→ Work order: Reproduce word for word, from the entries below, the line with "NHARC_A_CHANNEL_FILL_D2_ETCHBACK_19: etches the", the line with "NHARC_A_CHANNEL_FILL_D2_ETCHBACK_20: etches the", and every line between them, and nothing more.

==== Extracted material

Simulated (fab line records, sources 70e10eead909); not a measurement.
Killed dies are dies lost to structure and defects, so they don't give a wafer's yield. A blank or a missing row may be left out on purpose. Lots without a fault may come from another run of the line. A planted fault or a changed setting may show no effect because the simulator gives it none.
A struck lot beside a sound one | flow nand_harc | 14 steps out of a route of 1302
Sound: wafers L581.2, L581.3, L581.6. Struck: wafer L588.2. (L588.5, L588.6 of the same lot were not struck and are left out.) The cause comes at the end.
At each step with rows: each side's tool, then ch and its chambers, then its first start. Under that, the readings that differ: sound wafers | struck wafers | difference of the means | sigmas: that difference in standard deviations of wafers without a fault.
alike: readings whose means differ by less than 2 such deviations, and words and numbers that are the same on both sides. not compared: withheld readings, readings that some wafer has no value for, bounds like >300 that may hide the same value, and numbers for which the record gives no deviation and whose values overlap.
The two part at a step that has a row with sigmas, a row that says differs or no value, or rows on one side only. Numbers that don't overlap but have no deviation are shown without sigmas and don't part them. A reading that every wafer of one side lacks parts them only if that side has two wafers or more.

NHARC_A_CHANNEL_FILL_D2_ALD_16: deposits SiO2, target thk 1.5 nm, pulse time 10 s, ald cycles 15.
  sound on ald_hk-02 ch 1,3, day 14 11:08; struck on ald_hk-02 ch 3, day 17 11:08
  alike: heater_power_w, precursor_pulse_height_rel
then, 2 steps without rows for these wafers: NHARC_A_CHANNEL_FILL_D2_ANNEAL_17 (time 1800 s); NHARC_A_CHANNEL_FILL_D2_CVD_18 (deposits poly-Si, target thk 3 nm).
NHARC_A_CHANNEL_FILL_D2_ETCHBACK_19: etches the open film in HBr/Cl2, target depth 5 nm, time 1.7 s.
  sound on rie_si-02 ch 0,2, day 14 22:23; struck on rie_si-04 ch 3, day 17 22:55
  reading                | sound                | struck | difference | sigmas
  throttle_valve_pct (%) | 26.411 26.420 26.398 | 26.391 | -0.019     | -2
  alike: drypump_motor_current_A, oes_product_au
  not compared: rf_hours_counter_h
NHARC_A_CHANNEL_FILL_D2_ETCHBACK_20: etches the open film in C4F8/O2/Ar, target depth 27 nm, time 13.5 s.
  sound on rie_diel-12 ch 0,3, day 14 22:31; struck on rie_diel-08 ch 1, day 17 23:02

========

→ Exercise response:
NHARC_A_CHANNEL_FILL_D2_ETCHBACK_19: etches the open film in HBr/Cl2, target depth 5 nm, time 1.7 s.
  sound on rie_si-02 ch 0,2, day 14 22:23; struck on rie_si-04 ch 3, day 17 22:55
  reading                | sound                | struck | difference | sigmas
  throttle_valve_pct (%) | 26.411 26.420 26.398 | 26.391 | -0.019     | -2
  alike: drypump_motor_current_A, oes_product_au
  not compared: rf_hours_counter_h
NHARC_A_CHANNEL_FILL_D2_ETCHBACK_20: etches the open film in C4F8/O2/Ar, target depth 27 nm, time 13.5 s.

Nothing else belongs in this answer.